DATA FOR ANALYSIS section start

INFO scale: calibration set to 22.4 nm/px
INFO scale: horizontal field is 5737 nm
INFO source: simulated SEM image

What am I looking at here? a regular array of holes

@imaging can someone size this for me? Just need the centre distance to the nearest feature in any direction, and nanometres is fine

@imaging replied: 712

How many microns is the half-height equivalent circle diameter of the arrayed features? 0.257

DATA FOR ANALYSIS section end

[REQUIREMENT] Nothing in the records should be altered when they are written out again.

[EXERCISE RESULT]
INFO scale: calibration set to 22.4 nm/px
INFO scale: horizontal field is 5737 nm
INFO source: simulated SEM image

What am I looking at here? a regular array of holes

@imaging can someone size this for me? Just need the centre distance to the nearest feature in any direction, and nanometres is fine

@imaging replied: 712

How many microns is the half-height equivalent circle diameter of the arrayed features? 0.257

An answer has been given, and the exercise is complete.